- _WORK INSTRUCTION_: Each line shown below should be copied exactly.

-- Opening Marker --

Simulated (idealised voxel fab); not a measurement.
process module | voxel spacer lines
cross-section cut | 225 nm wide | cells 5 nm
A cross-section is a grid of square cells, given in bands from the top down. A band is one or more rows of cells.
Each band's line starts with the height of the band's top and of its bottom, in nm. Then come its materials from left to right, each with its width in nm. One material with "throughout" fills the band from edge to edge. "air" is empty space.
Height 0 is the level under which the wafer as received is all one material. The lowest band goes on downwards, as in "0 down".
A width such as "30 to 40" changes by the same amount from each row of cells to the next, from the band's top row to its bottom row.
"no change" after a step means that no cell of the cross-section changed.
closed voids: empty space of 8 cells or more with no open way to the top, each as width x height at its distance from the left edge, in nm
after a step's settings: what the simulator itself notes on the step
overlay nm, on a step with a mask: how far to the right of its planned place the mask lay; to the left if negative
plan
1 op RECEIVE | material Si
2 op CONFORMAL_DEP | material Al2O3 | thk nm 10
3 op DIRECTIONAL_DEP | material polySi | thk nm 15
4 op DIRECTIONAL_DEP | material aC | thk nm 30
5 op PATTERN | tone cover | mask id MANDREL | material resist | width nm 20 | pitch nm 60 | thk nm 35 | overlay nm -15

-- Closing Marker --

- _TASK OUTPUT_:
Simulated (idealised voxel fab); not a measurement.
process module | voxel spacer lines
cross-section cut | 225 nm wide | cells 5 nm
A cross-section is a grid of square cells, given in bands from the top down. A band is one or more rows of cells.
Each band's line starts with the height of the band's top and of its bottom, in nm. Then come its materials from left to right, each with its width in nm. One material with "throughout" fills the band from edge to edge. "air" is empty space.
Height 0 is the level under which the wafer as received is all one material. The lowest band goes on downwards, as in "0 down".
A width such as "30 to 40" changes by the same amount from each row of cells to the next, from the band's top row to its bottom row.
"no change" after a step means that no cell of the cross-section changed.
closed voids: empty space of 8 cells or more with no open way to the top, each as width x height at its distance from the left edge, in nm
after a step's settings: what the simulator itself notes on the step
overlay nm, on a step with a mask: how far to the right of its planned place the mask lay; to the left if negative
plan
1 op RECEIVE | material Si
2 op CONFORMAL_DEP | material Al2O3 | thk nm 10
3 op DIRECTIONAL_DEP | material polySi | thk nm 15
4 op DIRECTIONAL_DEP | material aC | thk nm 30
5 op PATTERN | tone cover | mask id MANDREL | material resist | width nm 20 | pitch nm 60 | thk nm 35 | overlay nm -15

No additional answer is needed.